-- WORK TASK --
The answer should consist of every line of the material, repeated verbatim.

-- EXERCISE DATA --
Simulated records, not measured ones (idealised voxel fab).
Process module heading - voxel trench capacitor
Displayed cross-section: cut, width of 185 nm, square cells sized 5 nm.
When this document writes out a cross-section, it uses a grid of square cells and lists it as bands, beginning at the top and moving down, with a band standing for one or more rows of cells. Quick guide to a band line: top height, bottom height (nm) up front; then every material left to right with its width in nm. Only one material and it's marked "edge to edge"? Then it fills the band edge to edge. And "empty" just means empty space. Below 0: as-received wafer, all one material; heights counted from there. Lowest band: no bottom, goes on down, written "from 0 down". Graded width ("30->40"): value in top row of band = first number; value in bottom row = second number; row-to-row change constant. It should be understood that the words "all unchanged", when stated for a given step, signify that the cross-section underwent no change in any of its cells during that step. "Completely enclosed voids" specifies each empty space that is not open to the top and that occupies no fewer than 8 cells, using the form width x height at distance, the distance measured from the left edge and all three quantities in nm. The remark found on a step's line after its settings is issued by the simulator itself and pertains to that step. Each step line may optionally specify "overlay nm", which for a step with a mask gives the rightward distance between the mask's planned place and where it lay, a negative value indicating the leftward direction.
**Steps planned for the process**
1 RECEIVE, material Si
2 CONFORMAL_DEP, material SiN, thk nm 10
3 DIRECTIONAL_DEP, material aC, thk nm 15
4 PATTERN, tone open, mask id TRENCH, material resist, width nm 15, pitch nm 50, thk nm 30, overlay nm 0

-- TASK RESULT --
Simulated records, not measured ones (idealised voxel fab).
Process module heading - voxel trench capacitor
Displayed cross-section: cut, width of 185 nm, square cells sized 5 nm.
When this document writes out a cross-section, it uses a grid of square cells and lists it as bands, beginning at the top and moving down, with a band standing for one or more rows of cells. Quick guide to a band line: top height, bottom height (nm) up front; then every material left to right with its width in nm. Only one material and it's marked "edge to edge"? Then it fills the band edge to edge. And "empty" just means empty space. Below 0: as-received wafer, all one material; heights counted from there. Lowest band: no bottom, goes on down, written "from 0 down". Graded width ("30->40"): value in top row of band = first number; value in bottom row = second number; row-to-row change constant. It should be understood that the words "all unchanged", when stated for a given step, signify that the cross-section underwent no change in any of its cells during that step. "Completely enclosed voids" specifies each empty space that is not open to the top and that occupies no fewer than 8 cells, using the form width x height at distance, the distance measured from the left edge and all three quantities in nm. The remark found on a step's line after its settings is issued by the simulator itself and pertains to that step. Each step line may optionally specify "overlay nm", which for a step with a mask gives the rightward distance between the mask's planned place and where it lay, a negative value indicating the leftward direction.
**Steps planned for the process**
1 RECEIVE, material Si
2 CONFORMAL_DEP, material SiN, thk nm 10
3 DIRECTIONAL_DEP, material aC, thk nm 15
4 PATTERN, tone open, mask id TRENCH, material resist, width nm 15, pitch nm 50, thk nm 30, overlay nm 0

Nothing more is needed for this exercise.